————
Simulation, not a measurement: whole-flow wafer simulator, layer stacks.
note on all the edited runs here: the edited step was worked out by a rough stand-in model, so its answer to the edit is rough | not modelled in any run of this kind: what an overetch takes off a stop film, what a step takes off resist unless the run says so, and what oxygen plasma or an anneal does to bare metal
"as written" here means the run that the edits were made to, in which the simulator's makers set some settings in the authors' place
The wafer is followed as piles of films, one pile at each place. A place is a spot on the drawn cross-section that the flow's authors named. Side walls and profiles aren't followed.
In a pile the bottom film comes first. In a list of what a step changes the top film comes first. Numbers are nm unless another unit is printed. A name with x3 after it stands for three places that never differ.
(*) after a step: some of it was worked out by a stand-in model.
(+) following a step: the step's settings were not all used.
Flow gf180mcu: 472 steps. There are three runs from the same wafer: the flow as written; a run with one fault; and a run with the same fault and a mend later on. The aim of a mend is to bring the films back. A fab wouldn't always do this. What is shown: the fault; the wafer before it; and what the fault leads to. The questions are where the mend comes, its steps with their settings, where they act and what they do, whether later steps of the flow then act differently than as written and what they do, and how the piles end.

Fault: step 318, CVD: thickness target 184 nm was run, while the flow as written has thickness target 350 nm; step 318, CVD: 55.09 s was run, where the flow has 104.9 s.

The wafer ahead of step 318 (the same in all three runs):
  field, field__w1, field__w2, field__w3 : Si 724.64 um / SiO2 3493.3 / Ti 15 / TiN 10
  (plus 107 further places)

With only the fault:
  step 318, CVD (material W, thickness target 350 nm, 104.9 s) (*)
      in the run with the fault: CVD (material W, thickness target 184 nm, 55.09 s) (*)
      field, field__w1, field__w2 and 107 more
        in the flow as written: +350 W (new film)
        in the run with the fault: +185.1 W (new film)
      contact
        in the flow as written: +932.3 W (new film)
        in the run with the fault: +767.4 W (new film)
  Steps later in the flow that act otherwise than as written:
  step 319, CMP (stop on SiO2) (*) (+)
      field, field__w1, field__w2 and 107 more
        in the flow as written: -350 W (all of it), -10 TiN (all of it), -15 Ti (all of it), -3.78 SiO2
————

■ Required action ■
Give again, unchanged, the lines running from the top of the material above through the line that has "step 318, CVD (material", and nothing more.

■ Solution ■
Simulation, not a measurement: whole-flow wafer simulator, layer stacks.
note on all the edited runs here: the edited step was worked out by a rough stand-in model, so its answer to the edit is rough | not modelled in any run of this kind: what an overetch takes off a stop film, what a step takes off resist unless the run says so, and what oxygen plasma or an anneal does to bare metal
"as written" here means the run that the edits were made to, in which the simulator's makers set some settings in the authors' place
The wafer is followed as piles of films, one pile at each place. A place is a spot on the drawn cross-section that the flow's authors named. Side walls and profiles aren't followed.
In a pile the bottom film comes first. In a list of what a step changes the top film comes first. Numbers are nm unless another unit is printed. A name with x3 after it stands for three places that never differ.
(*) after a step: some of it was worked out by a stand-in model.
(+) following a step: the step's settings were not all used.
Flow gf180mcu: 472 steps. There are three runs from the same wafer: the flow as written; a run with one fault; and a run with the same fault and a mend later on. The aim of a mend is to bring the films back. A fab wouldn't always do this. What is shown: the fault; the wafer before it; and what the fault leads to. The questions are where the mend comes, its steps with their settings, where they act and what they do, whether later steps of the flow then act differently than as written and what they do, and how the piles end.

Fault: step 318, CVD: thickness target 184 nm was run, while the flow as written has thickness target 350 nm; step 318, CVD: 55.09 s was run, where the flow has 104.9 s.

The wafer ahead of step 318 (the same in all three runs):
  field, field__w1, field__w2, field__w3 : Si 724.64 um / SiO2 3493.3 / Ti 15 / TiN 10
  (plus 107 further places)

With only the fault:
  step 318, CVD (material W, thickness target 350 nm, 104.9 s) (*)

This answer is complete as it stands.